**RECORDED DATA**

##########

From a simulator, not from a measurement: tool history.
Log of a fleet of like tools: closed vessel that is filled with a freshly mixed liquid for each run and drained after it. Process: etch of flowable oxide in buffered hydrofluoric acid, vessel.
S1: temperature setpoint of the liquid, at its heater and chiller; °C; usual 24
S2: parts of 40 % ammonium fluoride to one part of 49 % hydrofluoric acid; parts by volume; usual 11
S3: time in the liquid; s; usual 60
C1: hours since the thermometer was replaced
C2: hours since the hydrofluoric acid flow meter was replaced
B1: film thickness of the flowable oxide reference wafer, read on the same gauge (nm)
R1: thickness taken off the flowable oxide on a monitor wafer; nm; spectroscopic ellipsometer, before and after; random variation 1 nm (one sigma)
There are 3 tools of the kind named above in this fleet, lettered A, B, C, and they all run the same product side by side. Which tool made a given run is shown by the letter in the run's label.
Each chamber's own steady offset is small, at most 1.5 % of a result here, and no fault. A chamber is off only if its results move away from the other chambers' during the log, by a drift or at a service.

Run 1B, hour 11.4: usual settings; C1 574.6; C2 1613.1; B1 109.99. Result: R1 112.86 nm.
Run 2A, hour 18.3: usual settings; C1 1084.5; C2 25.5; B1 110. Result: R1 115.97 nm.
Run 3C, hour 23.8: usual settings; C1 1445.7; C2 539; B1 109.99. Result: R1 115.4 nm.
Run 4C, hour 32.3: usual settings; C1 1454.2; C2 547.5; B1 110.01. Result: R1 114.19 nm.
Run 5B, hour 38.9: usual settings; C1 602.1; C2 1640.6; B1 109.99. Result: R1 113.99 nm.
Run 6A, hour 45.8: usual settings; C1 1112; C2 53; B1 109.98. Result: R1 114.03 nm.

##########

Your task is to output the full set of records exactly as presented.

**WORKED SOLUTION**
From a simulator, not from a measurement: tool history.
Log of a fleet of like tools: closed vessel that is filled with a freshly mixed liquid for each run and drained after it. Process: etch of flowable oxide in buffered hydrofluoric acid, vessel.
S1: temperature setpoint of the liquid, at its heater and chiller; °C; usual 24
S2: parts of 40 % ammonium fluoride to one part of 49 % hydrofluoric acid; parts by volume; usual 11
S3: time in the liquid; s; usual 60
C1: hours since the thermometer was replaced
C2: hours since the hydrofluoric acid flow meter was replaced
B1: film thickness of the flowable oxide reference wafer, read on the same gauge (nm)
R1: thickness taken off the flowable oxide on a monitor wafer; nm; spectroscopic ellipsometer, before and after; random variation 1 nm (one sigma)
There are 3 tools of the kind named above in this fleet, lettered A, B, C, and they all run the same product side by side. Which tool made a given run is shown by the letter in the run's label.
Each chamber's own steady offset is small, at most 1.5 % of a result here, and no fault. A chamber is off only if its results move away from the other chambers' during the log, by a drift or at a service.

Run 1B, hour 11.4: usual settings; C1 574.6; C2 1613.1; B1 109.99. Result: R1 112.86 nm.
Run 2A, hour 18.3: usual settings; C1 1084.5; C2 25.5; B1 110. Result: R1 115.97 nm.
Run 3C, hour 23.8: usual settings; C1 1445.7; C2 539; B1 109.99. Result: R1 115.4 nm.
Run 4C, hour 32.3: usual settings; C1 1454.2; C2 547.5; B1 110.01. Result: R1 114.19 nm.
Run 5B, hour 38.9: usual settings; C1 602.1; C2 1640.6; B1 109.99. Result: R1 113.99 nm.
Run 6A, hour 45.8: usual settings; C1 1112; C2 53; B1 109.98. Result: R1 114.03 nm.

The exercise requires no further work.